Required action: Write each entry out again, exactly as it is written.

══ Dataset entries

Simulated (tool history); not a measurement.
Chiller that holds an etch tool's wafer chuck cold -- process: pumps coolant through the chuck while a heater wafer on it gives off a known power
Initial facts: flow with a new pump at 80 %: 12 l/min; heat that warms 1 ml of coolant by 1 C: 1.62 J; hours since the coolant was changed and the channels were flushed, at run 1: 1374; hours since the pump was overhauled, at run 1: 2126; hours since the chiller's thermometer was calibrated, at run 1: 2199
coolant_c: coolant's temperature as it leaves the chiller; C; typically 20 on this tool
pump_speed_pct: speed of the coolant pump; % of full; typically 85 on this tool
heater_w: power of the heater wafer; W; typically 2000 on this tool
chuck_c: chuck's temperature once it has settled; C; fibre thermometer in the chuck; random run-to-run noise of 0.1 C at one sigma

════

Exercise response:
Simulated (tool history); not a measurement.
Chiller that holds an etch tool's wafer chuck cold -- process: pumps coolant through the chuck while a heater wafer on it gives off a known power
Initial facts: flow with a new pump at 80 %: 12 l/min; heat that warms 1 ml of coolant by 1 C: 1.62 J; hours since the coolant was changed and the channels were flushed, at run 1: 1374; hours since the pump was overhauled, at run 1: 2126; hours since the chiller's thermometer was calibrated, at run 1: 2199
coolant_c: coolant's temperature as it leaves the chiller; C; typically 20 on this tool
pump_speed_pct: speed of the coolant pump; % of full; typically 85 on this tool
heater_w: power of the heater wafer; W; typically 2000 on this tool
chuck_c: chuck's temperature once it has settled; C; fibre thermometer in the chuck; random run-to-run noise of 0.1 C at one sigma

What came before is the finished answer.